* SUPPLIED INFORMATION
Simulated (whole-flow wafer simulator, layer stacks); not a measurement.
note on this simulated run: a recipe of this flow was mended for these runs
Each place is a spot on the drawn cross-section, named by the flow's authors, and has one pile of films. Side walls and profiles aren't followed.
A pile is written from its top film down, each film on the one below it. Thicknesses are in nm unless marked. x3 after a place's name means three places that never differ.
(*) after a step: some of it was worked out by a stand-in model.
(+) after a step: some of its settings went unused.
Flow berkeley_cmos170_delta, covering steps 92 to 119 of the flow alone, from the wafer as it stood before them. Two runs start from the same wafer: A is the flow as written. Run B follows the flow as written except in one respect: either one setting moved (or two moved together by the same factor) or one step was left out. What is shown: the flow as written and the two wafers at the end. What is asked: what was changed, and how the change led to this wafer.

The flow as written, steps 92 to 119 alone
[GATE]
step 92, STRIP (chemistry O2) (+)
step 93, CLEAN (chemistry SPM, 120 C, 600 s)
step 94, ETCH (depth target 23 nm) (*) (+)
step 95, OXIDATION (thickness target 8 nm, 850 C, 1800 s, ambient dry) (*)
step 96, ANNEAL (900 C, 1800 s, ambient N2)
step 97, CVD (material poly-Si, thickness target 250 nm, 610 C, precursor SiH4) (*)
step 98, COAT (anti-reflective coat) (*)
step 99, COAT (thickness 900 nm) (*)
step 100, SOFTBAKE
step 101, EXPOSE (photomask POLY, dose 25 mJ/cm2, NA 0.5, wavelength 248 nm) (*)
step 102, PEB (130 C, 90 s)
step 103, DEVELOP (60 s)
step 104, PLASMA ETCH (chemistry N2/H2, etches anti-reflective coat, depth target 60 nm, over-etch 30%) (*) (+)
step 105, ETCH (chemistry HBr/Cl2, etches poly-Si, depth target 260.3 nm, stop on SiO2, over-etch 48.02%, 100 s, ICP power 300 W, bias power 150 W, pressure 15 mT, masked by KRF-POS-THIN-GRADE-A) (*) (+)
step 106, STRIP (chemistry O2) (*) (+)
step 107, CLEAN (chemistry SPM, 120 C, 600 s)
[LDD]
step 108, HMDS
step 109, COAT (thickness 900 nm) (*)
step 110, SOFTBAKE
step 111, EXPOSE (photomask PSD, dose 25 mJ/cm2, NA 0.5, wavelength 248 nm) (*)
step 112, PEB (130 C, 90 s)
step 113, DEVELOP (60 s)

* WORK TASK
All lines from the opening of the records through the line where "Each place is" occurs are to be output verbatim. No other line belongs in the answer.

* WRITTEN RESPONSE
Simulated (whole-flow wafer simulator, layer stacks); not a measurement.
note on this simulated run: a recipe of this flow was mended for these runs
Each place is a spot on the drawn cross-section, named by the flow's authors, and has one pile of films. Side walls and profiles aren't followed.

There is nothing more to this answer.